------------------------------------------------------------------------

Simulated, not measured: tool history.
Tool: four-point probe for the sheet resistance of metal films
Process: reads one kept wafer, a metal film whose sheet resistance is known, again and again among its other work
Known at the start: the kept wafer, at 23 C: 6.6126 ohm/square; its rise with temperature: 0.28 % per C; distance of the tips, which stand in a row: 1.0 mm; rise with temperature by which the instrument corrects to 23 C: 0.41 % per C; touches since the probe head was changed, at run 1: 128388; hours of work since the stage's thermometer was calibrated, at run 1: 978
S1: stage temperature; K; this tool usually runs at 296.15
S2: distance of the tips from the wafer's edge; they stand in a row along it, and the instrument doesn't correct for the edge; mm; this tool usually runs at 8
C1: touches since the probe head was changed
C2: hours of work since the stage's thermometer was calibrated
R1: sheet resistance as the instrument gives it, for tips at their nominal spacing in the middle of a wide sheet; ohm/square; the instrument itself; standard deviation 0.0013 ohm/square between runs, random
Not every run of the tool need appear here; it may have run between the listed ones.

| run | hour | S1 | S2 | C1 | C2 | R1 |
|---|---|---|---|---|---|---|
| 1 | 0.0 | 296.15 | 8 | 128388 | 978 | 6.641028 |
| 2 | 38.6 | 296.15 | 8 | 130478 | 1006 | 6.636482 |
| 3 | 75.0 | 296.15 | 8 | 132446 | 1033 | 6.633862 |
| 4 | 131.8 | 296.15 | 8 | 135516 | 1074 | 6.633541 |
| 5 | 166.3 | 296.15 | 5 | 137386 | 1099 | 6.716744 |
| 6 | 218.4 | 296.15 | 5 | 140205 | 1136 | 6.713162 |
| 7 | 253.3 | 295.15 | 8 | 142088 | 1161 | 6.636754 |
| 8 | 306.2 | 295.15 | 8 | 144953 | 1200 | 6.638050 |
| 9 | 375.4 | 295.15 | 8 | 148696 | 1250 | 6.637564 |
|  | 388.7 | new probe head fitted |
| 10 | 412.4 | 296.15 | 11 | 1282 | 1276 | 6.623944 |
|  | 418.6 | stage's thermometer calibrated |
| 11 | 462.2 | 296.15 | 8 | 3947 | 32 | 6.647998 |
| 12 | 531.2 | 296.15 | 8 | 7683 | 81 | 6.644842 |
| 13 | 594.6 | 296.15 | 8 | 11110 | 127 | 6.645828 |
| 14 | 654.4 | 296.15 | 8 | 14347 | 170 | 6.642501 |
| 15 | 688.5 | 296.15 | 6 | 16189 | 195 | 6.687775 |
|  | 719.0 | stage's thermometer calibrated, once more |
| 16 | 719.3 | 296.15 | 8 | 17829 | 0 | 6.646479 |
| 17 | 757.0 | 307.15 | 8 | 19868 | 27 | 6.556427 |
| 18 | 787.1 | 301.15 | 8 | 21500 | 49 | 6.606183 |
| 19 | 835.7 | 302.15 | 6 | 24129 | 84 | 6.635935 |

------------------------------------------------------------------------

> [Work item]: Reprint the data above from the opening line to the line holding "S1: stage temperature;", inclusive, and nothing else.

> [Task solution]:
Simulated, not measured: tool history.
Tool: four-point probe for the sheet resistance of metal films
Process: reads one kept wafer, a metal film whose sheet resistance is known, again and again among its other work
Known at the start: the kept wafer, at 23 C: 6.6126 ohm/square; its rise with temperature: 0.28 % per C; distance of the tips, which stand in a row: 1.0 mm; rise with temperature by which the instrument corrects to 23 C: 0.41 % per C; touches since the probe head was changed, at run 1: 128388; hours of work since the stage's thermometer was calibrated, at run 1: 978
S1: stage temperature; K; this tool usually runs at 296.15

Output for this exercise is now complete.